* Given data:
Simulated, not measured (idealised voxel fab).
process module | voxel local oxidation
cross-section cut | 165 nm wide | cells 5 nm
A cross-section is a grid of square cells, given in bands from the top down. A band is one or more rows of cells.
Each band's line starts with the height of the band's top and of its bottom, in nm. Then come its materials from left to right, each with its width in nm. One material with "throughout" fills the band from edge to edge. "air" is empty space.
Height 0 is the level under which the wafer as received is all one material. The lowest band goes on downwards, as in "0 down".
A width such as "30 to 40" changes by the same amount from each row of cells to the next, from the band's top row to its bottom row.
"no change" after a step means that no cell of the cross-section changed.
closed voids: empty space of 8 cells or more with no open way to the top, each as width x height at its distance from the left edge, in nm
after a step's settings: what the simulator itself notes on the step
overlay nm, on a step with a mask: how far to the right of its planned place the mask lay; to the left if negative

* Work instruction: With no alteration of any kind, give the data again in full.

* Your response:
Simulated, not measured (idealised voxel fab).
process module | voxel local oxidation
cross-section cut | 165 nm wide | cells 5 nm
A cross-section is a grid of square cells, given in bands from the top down. A band is one or more rows of cells.
Each band's line starts with the height of the band's top and of its bottom, in nm. Then come its materials from left to right, each with its width in nm. One material with "throughout" fills the band from edge to edge. "air" is empty space.
Height 0 is the level under which the wafer as received is all one material. The lowest band goes on downwards, as in "0 down".
A width such as "30 to 40" changes by the same amount from each row of cells to the next, from the band's top row to its bottom row.
"no change" after a step means that no cell of the cross-section changed.
closed voids: empty space of 8 cells or more with no open way to the top, each as width x height at its distance from the left edge, in nm
after a step's settings: what the simulator itself notes on the step
overlay nm, on a step with a mask: how far to the right of its planned place the mask lay; to the left if negative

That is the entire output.